◆ Dataset content:
┌──

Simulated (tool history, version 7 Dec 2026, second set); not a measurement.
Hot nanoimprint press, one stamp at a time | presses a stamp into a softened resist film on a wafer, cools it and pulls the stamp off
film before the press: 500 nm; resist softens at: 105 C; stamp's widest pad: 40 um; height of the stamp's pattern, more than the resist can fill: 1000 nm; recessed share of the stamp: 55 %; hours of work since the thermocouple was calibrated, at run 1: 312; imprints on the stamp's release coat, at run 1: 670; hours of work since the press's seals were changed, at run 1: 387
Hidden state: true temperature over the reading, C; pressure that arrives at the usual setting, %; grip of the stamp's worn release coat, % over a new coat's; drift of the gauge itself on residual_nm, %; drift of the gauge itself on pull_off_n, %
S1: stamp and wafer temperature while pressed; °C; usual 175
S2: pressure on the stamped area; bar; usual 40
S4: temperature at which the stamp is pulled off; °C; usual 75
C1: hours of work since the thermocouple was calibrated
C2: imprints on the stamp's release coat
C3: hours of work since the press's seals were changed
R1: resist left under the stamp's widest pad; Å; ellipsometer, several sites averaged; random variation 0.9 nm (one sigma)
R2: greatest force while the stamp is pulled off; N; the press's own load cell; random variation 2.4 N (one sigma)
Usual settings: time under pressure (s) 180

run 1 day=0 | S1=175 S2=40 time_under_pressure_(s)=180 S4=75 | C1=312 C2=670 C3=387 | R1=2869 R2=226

└──

◆ Work request: Give again, unchanged, the lines running from the top of the material above through the line that has "Hot nanoimprint press, one", and nothing more.

◆ Solution:
Simulated (tool history, version 7 Dec 2026, second set); not a measurement.
Hot nanoimprint press, one stamp at a time | presses a stamp into a softened resist film on a wafer, cools it and pulls the stamp off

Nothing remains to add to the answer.